**Provided information:**
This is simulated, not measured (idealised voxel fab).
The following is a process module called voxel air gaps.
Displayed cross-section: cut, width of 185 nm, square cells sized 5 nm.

**Exercise:**
Would you transcribe every entry exactly, leaving nothing out?

**Answer space:**
This is simulated, not measured (idealised voxel fab).
The following is a process module called voxel air gaps.
Displayed cross-section: cut, width of 185 nm, square cells sized 5 nm.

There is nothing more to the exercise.